Required action >>
Take the entries below and print, exactly, the stretch from the line containing "If an empty" through the line containing "A step line", both included.

The data >>
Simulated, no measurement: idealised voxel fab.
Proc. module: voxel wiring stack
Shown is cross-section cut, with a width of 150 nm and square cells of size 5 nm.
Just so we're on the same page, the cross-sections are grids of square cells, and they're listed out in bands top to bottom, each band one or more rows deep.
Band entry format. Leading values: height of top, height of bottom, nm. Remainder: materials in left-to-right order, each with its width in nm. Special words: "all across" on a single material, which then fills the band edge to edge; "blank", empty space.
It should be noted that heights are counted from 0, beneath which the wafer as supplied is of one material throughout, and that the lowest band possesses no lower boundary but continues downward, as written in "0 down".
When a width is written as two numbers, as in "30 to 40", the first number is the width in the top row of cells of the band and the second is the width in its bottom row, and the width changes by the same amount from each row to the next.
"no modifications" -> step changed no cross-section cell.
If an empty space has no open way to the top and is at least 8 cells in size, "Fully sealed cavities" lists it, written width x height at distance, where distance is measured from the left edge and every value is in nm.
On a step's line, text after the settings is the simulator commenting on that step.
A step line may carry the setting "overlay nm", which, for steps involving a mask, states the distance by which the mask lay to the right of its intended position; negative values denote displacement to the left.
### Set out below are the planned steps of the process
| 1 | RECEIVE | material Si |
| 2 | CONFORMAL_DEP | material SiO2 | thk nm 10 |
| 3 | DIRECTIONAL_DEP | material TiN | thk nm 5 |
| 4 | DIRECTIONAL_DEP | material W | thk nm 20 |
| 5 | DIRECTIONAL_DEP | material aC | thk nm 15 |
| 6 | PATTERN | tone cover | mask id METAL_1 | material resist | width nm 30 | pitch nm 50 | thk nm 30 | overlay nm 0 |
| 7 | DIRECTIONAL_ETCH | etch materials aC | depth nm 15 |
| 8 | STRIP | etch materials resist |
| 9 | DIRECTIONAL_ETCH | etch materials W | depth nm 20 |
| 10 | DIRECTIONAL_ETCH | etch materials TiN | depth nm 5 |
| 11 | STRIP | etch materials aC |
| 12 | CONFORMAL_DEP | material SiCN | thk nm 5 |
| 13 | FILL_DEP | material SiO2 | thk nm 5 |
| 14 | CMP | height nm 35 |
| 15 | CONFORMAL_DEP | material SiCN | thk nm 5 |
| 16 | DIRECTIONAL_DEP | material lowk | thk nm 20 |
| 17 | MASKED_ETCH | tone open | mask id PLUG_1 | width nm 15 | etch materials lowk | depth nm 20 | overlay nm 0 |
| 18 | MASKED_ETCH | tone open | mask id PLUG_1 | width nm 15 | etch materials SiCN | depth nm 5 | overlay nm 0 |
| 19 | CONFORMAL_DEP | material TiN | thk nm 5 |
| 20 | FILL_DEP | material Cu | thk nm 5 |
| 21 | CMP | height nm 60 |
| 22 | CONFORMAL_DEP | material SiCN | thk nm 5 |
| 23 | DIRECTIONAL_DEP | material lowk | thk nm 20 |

Exercise result >>
If an empty space has no open way to the top and is at least 8 cells in size, "Fully sealed cavities" lists it, written width x height at distance, where distance is measured from the left edge and every value is in nm.
On a step's line, text after the settings is the simulator commenting on that step.
A step line may carry the setting "overlay nm", which, for steps involving a mask, states the distance by which the mask lay to the right of its intended position; negative values denote displacement to the left.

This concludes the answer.